Assignment =>
Nothing but the lines from the one with "overlay nm, on" down to the one with "4 op DIRECTIONAL_DEP | material W | thk nm 25" should be returned, exactly and with both ends included, from the material below.

Data extracts =>
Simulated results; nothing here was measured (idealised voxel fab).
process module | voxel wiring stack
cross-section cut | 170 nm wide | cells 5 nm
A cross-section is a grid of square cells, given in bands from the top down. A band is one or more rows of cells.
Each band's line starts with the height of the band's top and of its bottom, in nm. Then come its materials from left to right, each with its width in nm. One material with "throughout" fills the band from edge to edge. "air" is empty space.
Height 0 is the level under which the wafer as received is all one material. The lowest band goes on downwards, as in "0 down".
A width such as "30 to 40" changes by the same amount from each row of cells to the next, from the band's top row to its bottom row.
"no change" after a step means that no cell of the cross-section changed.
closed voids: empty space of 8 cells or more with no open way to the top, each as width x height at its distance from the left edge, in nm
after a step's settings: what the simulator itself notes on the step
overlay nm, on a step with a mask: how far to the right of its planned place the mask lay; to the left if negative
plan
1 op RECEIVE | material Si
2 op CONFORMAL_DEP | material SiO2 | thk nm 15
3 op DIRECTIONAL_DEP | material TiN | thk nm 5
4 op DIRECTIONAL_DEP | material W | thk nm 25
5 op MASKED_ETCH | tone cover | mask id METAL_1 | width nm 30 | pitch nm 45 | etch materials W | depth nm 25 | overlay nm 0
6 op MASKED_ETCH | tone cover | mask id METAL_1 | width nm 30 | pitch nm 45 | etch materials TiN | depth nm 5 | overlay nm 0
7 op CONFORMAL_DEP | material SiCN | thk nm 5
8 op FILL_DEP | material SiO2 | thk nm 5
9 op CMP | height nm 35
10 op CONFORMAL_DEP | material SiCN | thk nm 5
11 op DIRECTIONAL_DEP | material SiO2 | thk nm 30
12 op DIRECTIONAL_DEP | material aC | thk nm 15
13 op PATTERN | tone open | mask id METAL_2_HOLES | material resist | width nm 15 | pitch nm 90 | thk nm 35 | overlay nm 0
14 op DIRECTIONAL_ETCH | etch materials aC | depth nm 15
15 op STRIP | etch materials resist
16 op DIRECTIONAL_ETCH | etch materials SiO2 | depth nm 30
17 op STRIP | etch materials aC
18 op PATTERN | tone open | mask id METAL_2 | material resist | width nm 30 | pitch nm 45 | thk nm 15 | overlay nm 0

Written solution =>
overlay nm, on a step with a mask: how far to the right of its planned place the mask lay; to the left if negative
plan
1 op RECEIVE | material Si
2 op CONFORMAL_DEP | material SiO2 | thk nm 15
3 op DIRECTIONAL_DEP | material TiN | thk nm 5
4 op DIRECTIONAL_DEP | material W | thk nm 25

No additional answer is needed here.